Work instruction. Write out the listing below exactly, beginning at its first line and ending with the line that contains "Answer: 88.6 px".

Information provided.
────────

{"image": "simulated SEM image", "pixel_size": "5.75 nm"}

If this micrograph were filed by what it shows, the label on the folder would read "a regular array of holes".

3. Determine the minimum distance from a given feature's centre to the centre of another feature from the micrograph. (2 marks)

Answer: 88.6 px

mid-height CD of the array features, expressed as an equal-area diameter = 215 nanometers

────────

Response area.
{"image": "simulated SEM image", "pixel_size": "5.75 nm"}

If this micrograph were filed by what it shows, the label on the folder would read "a regular array of holes".

3. Determine the minimum distance from a given feature's centre to the centre of another feature from the micrograph. (2 marks)

Answer: 88.6 px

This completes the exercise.